### Assignment
Every line from the start of the records below to the line containing "Authors: We thank" should be retyped exactly, that line included, and no others.

### Dataset content
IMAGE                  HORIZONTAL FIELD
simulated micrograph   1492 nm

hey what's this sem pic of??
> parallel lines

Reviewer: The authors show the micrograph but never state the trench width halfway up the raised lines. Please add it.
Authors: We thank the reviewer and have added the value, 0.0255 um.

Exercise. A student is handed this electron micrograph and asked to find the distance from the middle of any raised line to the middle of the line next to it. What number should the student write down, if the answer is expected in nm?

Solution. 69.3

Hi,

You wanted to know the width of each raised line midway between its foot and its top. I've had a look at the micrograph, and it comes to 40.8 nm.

### Task result
IMAGE                  HORIZONTAL FIELD
simulated micrograph   1492 nm

hey what's this sem pic of??
> parallel lines

Reviewer: The authors show the micrograph but never state the trench width halfway up the raised lines. Please add it.
Authors: We thank the reviewer and have added the value, 0.0255 um.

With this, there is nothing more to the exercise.